┌──
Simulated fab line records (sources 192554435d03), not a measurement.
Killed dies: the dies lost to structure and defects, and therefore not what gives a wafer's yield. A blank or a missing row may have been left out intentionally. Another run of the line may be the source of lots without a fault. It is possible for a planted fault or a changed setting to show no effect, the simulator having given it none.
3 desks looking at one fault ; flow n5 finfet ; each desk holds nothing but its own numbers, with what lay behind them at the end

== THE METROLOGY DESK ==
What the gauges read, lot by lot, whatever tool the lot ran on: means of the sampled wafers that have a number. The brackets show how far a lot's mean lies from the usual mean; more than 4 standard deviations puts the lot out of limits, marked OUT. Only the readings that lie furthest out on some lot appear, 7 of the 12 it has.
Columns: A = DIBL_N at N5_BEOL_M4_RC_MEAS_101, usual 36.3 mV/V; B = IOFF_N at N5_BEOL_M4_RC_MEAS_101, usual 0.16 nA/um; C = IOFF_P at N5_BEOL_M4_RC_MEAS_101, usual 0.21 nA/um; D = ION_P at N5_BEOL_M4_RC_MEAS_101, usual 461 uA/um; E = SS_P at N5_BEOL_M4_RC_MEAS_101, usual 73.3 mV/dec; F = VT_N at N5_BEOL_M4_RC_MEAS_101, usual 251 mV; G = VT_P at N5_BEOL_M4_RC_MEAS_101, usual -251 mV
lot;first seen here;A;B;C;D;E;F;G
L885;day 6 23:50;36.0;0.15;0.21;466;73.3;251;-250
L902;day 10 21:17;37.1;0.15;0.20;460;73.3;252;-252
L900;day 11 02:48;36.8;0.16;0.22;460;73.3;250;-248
└──

**Action item:**
Proceeding from the line containing "lot;first seen here;A;B;C;D;E;F;G" through the line containing "L902;day 10 21:17;37.1;0.15;0.20;460;73.3;252;-252", transcribe the lines above exactly, both end lines included.

**Exercise output:**
lot;first seen here;A;B;C;D;E;F;G
L885;day 6 23:50;36.0;0.15;0.21;466;73.3;251;-250
L902;day 10 21:17;37.1;0.15;0.20;460;73.3;252;-252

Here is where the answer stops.